What you need to produce from the material below is an exact transcription of the lines from the one with "after a step's" through the one with "top 35, bottom", both included, and no other line.

# # # # # # #

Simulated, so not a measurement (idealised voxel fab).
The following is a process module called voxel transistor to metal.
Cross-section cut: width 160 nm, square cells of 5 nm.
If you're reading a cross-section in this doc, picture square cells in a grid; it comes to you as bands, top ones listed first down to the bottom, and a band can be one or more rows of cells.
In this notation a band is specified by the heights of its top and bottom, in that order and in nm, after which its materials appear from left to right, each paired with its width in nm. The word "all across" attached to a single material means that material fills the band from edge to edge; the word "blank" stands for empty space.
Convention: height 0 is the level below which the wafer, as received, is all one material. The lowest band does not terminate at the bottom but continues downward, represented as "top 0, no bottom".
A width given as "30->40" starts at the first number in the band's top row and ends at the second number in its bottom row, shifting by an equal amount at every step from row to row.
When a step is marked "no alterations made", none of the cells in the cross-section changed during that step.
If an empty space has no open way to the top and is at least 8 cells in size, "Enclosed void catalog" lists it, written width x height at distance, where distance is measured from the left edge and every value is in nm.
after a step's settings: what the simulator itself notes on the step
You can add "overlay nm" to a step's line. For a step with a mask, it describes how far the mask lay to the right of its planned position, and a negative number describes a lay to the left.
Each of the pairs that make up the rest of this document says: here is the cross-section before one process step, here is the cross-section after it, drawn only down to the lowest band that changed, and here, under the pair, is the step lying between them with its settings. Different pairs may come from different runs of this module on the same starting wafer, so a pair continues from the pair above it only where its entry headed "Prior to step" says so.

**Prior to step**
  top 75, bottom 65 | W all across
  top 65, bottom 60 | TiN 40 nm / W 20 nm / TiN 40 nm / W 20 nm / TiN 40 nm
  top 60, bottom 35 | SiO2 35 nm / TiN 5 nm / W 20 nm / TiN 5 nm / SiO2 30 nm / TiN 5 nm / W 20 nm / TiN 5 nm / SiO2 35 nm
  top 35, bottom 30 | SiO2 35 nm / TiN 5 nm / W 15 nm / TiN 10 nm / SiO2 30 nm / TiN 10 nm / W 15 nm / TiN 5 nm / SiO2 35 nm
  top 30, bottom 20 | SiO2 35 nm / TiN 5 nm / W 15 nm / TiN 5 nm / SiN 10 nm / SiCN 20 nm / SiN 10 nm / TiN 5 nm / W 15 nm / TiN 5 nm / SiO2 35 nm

# # # # # # #

» **TASK ANSWER**:
after a step's settings: what the simulator itself notes on the step
You can add "overlay nm" to a step's line. For a step with a mask, it describes how far the mask lay to the right of its planned position, and a negative number describes a lay to the left.
Each of the pairs that make up the rest of this document says: here is the cross-section before one process step, here is the cross-section after it, drawn only down to the lowest band that changed, and here, under the pair, is the step lying between them with its settings. Different pairs may come from different runs of this module on the same starting wafer, so a pair continues from the pair above it only where its entry headed "Prior to step" says so.

**Prior to step**
  top 75, bottom 65 | W all across
  top 65, bottom 60 | TiN 40 nm / W 20 nm / TiN 40 nm / W 20 nm / TiN 40 nm
  top 60, bottom 35 | SiO2 35 nm / TiN 5 nm / W 20 nm / TiN 5 nm / SiO2 30 nm / TiN 5 nm / W 20 nm / TiN 5 nm / SiO2 35 nm
  top 35, bottom 30 | SiO2 35 nm / TiN 5 nm / W 15 nm / TiN 10 nm / SiO2 30 nm / TiN 10 nm / W 15 nm / TiN 5 nm / SiO2 35 nm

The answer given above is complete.